--- Data extracts Enclosed Below ---

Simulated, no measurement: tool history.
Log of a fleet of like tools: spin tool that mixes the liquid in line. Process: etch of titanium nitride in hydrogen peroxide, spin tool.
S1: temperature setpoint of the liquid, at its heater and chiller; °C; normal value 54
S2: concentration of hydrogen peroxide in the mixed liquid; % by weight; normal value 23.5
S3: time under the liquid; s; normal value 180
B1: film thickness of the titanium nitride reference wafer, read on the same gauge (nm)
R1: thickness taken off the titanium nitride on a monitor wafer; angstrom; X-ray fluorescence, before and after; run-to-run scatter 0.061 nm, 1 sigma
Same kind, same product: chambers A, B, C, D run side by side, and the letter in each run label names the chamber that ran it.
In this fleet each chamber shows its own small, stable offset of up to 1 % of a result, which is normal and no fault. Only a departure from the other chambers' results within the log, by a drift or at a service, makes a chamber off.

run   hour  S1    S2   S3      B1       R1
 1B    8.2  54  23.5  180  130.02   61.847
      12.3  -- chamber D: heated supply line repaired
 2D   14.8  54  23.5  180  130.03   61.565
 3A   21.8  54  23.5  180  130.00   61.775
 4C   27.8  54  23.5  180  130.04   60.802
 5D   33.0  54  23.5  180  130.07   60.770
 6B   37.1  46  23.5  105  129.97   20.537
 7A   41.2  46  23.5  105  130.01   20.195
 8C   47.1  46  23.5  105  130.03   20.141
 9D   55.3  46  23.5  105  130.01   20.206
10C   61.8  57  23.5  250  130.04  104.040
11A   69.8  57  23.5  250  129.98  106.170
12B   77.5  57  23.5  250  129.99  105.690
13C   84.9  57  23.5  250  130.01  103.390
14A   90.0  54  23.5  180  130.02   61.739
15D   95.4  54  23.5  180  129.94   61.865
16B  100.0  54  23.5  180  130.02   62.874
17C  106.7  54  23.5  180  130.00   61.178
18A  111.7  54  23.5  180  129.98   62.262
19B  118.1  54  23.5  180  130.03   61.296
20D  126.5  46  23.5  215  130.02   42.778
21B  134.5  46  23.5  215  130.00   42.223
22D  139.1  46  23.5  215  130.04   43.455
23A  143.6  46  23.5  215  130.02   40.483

--- End of Enclosed Data extracts ---

The required output is the entries from their opening line through the line holding "S3: time under", repeated exactly, with both end lines kept.

Simulated, no measurement: tool history.
Log of a fleet of like tools: spin tool that mixes the liquid in line. Process: etch of titanium nitride in hydrogen peroxide, spin tool.
S1: temperature setpoint of the liquid, at its heater and chiller; °C; normal value 54
S2: concentration of hydrogen peroxide in the mixed liquid; % by weight; normal value 23.5
S3: time under the liquid; s; normal value 180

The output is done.